ACTION ITEM: For the material below, return exactly the lines starting at the one holding "6 chambers of" and ending at the one holding "A small constant", counting both as part of the range.

(Beginning of SOURCE INFORMATION)

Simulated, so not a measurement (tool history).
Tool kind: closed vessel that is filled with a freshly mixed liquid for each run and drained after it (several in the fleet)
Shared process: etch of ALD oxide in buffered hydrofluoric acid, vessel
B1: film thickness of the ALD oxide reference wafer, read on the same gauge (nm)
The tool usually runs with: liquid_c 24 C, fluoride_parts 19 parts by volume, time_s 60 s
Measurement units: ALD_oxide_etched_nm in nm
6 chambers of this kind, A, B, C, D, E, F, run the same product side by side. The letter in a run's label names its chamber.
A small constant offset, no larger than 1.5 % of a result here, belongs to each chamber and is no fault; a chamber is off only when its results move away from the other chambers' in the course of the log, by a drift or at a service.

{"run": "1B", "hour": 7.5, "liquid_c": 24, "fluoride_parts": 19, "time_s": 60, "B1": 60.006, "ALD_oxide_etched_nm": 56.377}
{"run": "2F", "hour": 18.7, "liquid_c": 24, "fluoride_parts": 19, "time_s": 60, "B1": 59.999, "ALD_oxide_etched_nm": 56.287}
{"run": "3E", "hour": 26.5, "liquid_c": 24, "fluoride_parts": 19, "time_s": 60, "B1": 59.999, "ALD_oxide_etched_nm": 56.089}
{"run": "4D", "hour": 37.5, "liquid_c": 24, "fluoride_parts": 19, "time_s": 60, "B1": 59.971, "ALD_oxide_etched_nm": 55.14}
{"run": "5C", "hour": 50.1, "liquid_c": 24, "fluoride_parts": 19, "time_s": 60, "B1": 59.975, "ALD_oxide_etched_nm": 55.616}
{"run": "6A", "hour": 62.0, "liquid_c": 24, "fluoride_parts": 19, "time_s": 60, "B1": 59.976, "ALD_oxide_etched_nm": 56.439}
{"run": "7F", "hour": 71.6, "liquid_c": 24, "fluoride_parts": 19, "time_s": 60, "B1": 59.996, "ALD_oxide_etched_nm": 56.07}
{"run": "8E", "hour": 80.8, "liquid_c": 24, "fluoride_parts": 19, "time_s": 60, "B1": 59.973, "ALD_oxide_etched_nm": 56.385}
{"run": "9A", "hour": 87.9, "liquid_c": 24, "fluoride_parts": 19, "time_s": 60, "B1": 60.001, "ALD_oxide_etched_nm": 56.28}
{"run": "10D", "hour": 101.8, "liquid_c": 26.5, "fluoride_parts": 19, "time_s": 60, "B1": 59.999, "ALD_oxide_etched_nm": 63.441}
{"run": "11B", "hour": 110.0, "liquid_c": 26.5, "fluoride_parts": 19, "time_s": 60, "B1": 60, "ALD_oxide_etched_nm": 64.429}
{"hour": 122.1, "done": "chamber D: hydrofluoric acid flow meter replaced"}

(End of SOURCE INFORMATION)

ANSWER AREA:
6 chambers of this kind, A, B, C, D, E, F, run the same product side by side. The letter in a run's label names its chamber.
A small constant offset, no larger than 1.5 % of a result here, belongs to each chamber and is no fault; a chamber is off only when its results move away from the other chambers' in the course of the log, by a drift or at a service.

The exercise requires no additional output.